### ASSIGNED TASK
The response is to be the full listing, set down exactly.

### EXTRACTED INFORMATION
<<<<

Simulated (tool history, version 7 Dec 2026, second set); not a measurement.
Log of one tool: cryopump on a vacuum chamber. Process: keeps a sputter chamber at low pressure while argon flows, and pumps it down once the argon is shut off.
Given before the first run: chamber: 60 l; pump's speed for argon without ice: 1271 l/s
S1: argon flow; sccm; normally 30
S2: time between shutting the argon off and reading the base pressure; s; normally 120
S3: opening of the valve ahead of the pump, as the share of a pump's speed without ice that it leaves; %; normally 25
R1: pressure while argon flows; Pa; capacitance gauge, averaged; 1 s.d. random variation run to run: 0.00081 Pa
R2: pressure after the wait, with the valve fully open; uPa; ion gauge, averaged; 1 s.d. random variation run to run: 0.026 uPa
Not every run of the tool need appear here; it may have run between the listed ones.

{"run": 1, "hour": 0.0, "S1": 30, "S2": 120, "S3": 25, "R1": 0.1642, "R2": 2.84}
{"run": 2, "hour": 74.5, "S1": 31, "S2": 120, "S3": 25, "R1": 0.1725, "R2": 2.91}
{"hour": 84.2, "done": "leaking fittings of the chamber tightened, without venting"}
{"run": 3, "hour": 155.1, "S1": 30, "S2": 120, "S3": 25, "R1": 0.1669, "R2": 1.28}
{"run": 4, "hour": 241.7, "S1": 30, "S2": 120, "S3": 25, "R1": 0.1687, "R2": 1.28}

>>>>

### WRITTEN REPLY
Simulated (tool history, version 7 Dec 2026, second set); not a measurement.
Log of one tool: cryopump on a vacuum chamber. Process: keeps a sputter chamber at low pressure while argon flows, and pumps it down once the argon is shut off.
Given before the first run: chamber: 60 l; pump's speed for argon without ice: 1271 l/s
S1: argon flow; sccm; normally 30
S2: time between shutting the argon off and reading the base pressure; s; normally 120
S3: opening of the valve ahead of the pump, as the share of a pump's speed without ice that it leaves; %; normally 25
R1: pressure while argon flows; Pa; capacitance gauge, averaged; 1 s.d. random variation run to run: 0.00081 Pa
R2: pressure after the wait, with the valve fully open; uPa; ion gauge, averaged; 1 s.d. random variation run to run: 0.026 uPa
Not every run of the tool need appear here; it may have run between the listed ones.

{"run": 1, "hour": 0.0, "S1": 30, "S2": 120, "S3": 25, "R1": 0.1642, "R2": 2.84}
{"run": 2, "hour": 74.5, "S1": 31, "S2": 120, "S3": 25, "R1": 0.1725, "R2": 2.91}
{"hour": 84.2, "done": "leaking fittings of the chamber tightened, without venting"}
{"run": 3, "hour": 155.1, "S1": 30, "S2": 120, "S3": 25, "R1": 0.1669, "R2": 1.28}
{"run": 4, "hour": 241.7, "S1": 30, "S2": 120, "S3": 25, "R1": 0.1687, "R2": 1.28}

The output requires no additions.